#### [Work task]
Copy exactly the lines of the material below, starting with the first and including the line that holds "set.NAME: the setting".

Segment Start: Data for review
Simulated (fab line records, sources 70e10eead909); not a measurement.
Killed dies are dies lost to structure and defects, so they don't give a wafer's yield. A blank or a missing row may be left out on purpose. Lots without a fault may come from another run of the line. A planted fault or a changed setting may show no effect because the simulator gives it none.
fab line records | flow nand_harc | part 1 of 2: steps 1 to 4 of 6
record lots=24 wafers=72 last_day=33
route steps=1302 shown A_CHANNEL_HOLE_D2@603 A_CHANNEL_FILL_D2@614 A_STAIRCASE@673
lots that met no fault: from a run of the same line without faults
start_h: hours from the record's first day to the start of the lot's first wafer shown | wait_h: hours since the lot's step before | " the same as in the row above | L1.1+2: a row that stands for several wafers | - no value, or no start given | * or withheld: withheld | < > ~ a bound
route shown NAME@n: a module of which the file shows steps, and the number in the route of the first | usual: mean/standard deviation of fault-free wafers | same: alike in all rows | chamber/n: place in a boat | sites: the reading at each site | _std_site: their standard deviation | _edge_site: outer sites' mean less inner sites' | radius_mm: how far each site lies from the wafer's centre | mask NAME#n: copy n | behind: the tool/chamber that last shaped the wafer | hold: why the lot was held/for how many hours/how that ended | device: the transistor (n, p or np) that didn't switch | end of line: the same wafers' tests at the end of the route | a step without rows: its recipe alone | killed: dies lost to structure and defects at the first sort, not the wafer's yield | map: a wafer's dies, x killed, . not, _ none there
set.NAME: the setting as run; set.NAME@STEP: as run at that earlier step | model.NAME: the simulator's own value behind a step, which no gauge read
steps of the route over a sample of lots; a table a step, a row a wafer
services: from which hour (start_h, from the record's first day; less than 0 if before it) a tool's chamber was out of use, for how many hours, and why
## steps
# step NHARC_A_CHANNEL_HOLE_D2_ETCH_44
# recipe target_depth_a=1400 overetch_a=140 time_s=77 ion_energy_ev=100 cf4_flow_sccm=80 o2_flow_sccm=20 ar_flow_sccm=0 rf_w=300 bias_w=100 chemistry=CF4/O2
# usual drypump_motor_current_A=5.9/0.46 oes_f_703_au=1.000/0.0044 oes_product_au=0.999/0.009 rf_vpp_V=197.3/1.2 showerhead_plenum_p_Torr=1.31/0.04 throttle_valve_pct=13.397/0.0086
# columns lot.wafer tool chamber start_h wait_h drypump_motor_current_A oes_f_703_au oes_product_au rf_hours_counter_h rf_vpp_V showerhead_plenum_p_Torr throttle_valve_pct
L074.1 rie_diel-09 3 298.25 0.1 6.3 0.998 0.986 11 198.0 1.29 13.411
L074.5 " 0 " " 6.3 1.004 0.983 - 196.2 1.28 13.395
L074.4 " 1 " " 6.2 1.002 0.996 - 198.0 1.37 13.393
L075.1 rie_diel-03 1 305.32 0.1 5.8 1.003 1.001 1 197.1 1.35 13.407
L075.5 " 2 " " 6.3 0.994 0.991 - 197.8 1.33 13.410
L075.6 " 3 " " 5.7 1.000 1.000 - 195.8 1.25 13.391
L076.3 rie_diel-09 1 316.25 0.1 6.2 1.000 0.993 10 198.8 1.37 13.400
Segment End: Data for review

#### [Your solution]
Simulated (fab line records, sources 70e10eead909); not a measurement.
Killed dies are dies lost to structure and defects, so they don't give a wafer's yield. A blank or a missing row may be left out on purpose. Lots without a fault may come from another run of the line. A planted fault or a changed setting may show no effect because the simulator gives it none.
fab line records | flow nand_harc | part 1 of 2: steps 1 to 4 of 6
record lots=24 wafers=72 last_day=33
route steps=1302 shown A_CHANNEL_HOLE_D2@603 A_CHANNEL_FILL_D2@614 A_STAIRCASE@673
lots that met no fault: from a run of the same line without faults
start_h: hours from the record's first day to the start of the lot's first wafer shown | wait_h: hours since the lot's step before | " the same as in the row above | L1.1+2: a row that stands for several wafers | - no value, or no start given | * or withheld: withheld | < > ~ a bound
route shown NAME@n: a module of which the file shows steps, and the number in the route of the first | usual: mean/standard deviation of fault-free wafers | same: alike in all rows | chamber/n: place in a boat | sites: the reading at each site | _std_site: their standard deviation | _edge_site: outer sites' mean less inner sites' | radius_mm: how far each site lies from the wafer's centre | mask NAME#n: copy n | behind: the tool/chamber that last shaped the wafer | hold: why the lot was held/for how many hours/how that ended | device: the transistor (n, p or np) that didn't switch | end of line: the same wafers' tests at the end of the route | a step without rows: its recipe alone | killed: dies lost to structure and defects at the first sort, not the wafer's yield | map: a wafer's dies, x killed, . not, _ none there
set.NAME: the setting as run; set.NAME@STEP: as run at that earlier step | model.NAME: the simulator's own value behind a step, which no gauge read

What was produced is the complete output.